Repeat every entry in full. Match each line exactly.

————
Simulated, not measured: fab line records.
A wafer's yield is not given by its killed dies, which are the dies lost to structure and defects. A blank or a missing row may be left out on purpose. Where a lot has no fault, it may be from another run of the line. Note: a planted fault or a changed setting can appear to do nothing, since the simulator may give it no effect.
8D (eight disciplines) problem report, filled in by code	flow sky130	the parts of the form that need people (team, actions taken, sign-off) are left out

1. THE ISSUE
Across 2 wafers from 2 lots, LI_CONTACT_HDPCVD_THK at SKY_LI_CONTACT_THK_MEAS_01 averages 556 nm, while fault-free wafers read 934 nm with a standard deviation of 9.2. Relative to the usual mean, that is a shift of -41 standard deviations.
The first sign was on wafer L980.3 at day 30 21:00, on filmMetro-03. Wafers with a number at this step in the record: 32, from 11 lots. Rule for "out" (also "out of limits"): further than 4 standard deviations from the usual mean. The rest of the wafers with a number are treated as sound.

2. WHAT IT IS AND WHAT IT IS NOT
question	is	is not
————

(Answer box):
Simulated, not measured: fab line records.
A wafer's yield is not given by its killed dies, which are the dies lost to structure and defects. A blank or a missing row may be left out on purpose. Where a lot has no fault, it may be from another run of the line. Note: a planted fault or a changed setting can appear to do nothing, since the simulator may give it no effect.
8D (eight disciplines) problem report, filled in by code	flow sky130	the parts of the form that need people (team, actions taken, sign-off) are left out

1. THE ISSUE
Across 2 wafers from 2 lots, LI_CONTACT_HDPCVD_THK at SKY_LI_CONTACT_THK_MEAS_01 averages 556 nm, while fault-free wafers read 934 nm with a standard deviation of 9.2. Relative to the usual mean, that is a shift of -41 standard deviations.
The first sign was on wafer L980.3 at day 30 21:00, on filmMetro-03. Wafers with a number at this step in the record: 32, from 11 lots. Rule for "out" (also "out of limits"): further than 4 standard deviations from the usual mean. The rest of the wafers with a number are treated as sound.

2. WHAT IT IS AND WHAT IT IS NOT
question	is	is not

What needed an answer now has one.